> _EXCERPTED RECORDS_
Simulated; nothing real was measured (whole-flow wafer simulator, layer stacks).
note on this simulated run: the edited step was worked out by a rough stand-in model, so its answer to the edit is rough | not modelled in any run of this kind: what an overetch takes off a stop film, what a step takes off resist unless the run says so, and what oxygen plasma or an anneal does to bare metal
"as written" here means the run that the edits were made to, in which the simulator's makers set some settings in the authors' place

> _TASK ITEM_
The full material above needs to be returned unaltered.

> _WRITTEN REPLY_
Simulated; nothing real was measured (whole-flow wafer simulator, layer stacks).
note on this simulated run: the edited step was worked out by a rough stand-in model, so its answer to the edit is rough | not modelled in any run of this kind: what an overetch takes off a stop film, what a step takes off resist unless the run says so, and what oxygen plasma or an anneal does to bare metal
"as written" here means the run that the edits were made to, in which the simulator's makers set some settings in the authors' place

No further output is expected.